## Requirement:
In the records below, find the line with "13 | CLEAN |" and the line with "18 | OXIDATION"; return exactly those lines and every line between them.

· · · · ·

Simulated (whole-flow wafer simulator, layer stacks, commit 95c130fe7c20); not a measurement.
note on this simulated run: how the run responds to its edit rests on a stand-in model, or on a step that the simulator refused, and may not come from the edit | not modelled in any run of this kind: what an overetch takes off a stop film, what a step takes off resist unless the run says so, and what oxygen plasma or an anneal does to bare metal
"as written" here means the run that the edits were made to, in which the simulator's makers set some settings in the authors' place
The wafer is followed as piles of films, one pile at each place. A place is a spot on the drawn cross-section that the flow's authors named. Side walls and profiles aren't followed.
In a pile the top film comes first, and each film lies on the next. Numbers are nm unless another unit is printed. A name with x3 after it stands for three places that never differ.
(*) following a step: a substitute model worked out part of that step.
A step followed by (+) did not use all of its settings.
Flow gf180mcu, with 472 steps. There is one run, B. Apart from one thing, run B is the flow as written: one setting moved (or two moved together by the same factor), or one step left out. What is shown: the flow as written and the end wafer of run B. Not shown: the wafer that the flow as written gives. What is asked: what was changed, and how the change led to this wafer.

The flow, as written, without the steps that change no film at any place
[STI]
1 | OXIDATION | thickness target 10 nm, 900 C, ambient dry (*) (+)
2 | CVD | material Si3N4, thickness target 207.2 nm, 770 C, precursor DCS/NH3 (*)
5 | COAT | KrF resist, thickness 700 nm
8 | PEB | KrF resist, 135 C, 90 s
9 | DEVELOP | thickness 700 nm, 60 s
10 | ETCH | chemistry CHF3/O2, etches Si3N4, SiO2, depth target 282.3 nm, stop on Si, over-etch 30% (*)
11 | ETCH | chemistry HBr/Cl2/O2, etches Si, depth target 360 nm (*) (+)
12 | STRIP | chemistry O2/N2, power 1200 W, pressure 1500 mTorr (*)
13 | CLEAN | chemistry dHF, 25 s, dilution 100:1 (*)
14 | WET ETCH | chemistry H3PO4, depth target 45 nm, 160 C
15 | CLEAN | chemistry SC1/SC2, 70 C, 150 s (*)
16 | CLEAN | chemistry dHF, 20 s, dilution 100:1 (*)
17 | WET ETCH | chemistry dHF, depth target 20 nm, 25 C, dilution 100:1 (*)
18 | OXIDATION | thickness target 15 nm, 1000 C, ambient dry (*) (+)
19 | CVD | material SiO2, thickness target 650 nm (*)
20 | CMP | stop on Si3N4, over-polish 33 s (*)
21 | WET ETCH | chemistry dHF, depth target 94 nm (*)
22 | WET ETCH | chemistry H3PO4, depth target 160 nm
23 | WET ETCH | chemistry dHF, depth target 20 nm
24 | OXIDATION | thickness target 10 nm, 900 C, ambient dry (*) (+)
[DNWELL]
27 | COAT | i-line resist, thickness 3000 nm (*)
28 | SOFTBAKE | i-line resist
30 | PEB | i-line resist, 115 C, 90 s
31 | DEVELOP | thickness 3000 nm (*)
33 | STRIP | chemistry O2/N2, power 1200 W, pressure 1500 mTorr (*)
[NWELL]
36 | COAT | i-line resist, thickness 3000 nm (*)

· · · · ·

## Exercise solution:
13 | CLEAN | chemistry dHF, 25 s, dilution 100:1 (*)
14 | WET ETCH | chemistry H3PO4, depth target 45 nm, 160 C
15 | CLEAN | chemistry SC1/SC2, 70 C, 150 s (*)
16 | CLEAN | chemistry dHF, 20 s, dilution 100:1 (*)
17 | WET ETCH | chemistry dHF, depth target 20 nm, 25 C, dilution 100:1 (*)
18 | OXIDATION | thickness target 15 nm, 1000 C, ambient dry (*) (+)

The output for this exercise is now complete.